START Source data
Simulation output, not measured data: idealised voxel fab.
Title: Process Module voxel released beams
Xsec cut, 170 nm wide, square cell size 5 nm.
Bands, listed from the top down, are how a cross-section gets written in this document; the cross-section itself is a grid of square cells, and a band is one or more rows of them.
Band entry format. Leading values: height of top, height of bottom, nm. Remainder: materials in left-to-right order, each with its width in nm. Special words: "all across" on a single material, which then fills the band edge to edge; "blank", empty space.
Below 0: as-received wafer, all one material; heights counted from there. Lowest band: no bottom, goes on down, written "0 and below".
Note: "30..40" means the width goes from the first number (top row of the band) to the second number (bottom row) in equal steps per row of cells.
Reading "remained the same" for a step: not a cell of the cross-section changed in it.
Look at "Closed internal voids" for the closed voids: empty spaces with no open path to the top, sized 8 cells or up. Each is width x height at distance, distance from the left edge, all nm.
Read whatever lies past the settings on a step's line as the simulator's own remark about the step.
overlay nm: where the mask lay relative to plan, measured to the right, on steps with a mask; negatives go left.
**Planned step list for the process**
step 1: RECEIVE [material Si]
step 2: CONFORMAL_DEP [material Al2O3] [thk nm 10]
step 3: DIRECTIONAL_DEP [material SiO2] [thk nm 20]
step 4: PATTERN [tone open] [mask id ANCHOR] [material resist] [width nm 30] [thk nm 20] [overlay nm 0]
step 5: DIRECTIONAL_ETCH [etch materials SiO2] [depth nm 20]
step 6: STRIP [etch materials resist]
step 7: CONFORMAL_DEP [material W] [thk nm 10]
END Source data

Assignment »
What you return must match the listing above exactly, with every line included.

Task response »
Simulation output, not measured data: idealised voxel fab.
Title: Process Module voxel released beams
Xsec cut, 170 nm wide, square cell size 5 nm.
Bands, listed from the top down, are how a cross-section gets written in this document; the cross-section itself is a grid of square cells, and a band is one or more rows of them.
Band entry format. Leading values: height of top, height of bottom, nm. Remainder: materials in left-to-right order, each with its width in nm. Special words: "all across" on a single material, which then fills the band edge to edge; "blank", empty space.
Below 0: as-received wafer, all one material; heights counted from there. Lowest band: no bottom, goes on down, written "0 and below".
Note: "30..40" means the width goes from the first number (top row of the band) to the second number (bottom row) in equal steps per row of cells.
Reading "remained the same" for a step: not a cell of the cross-section changed in it.
Look at "Closed internal voids" for the closed voids: empty spaces with no open path to the top, sized 8 cells or up. Each is width x height at distance, distance from the left edge, all nm.
Read whatever lies past the settings on a step's line as the simulator's own remark about the step.
overlay nm: where the mask lay relative to plan, measured to the right, on steps with a mask; negatives go left.
**Planned step list for the process**
step 1: RECEIVE [material Si]
step 2: CONFORMAL_DEP [material Al2O3] [thk nm 10]
step 3: DIRECTIONAL_DEP [material SiO2] [thk nm 20]
step 4: PATTERN [tone open] [mask id ANCHOR] [material resist] [width nm 30] [thk nm 20] [overlay nm 0]
step 5: DIRECTIONAL_ETCH [etch materials SiO2] [depth nm 20]
step 6: STRIP [etch materials resist]
step 7: CONFORMAL_DEP [material W] [thk nm 10]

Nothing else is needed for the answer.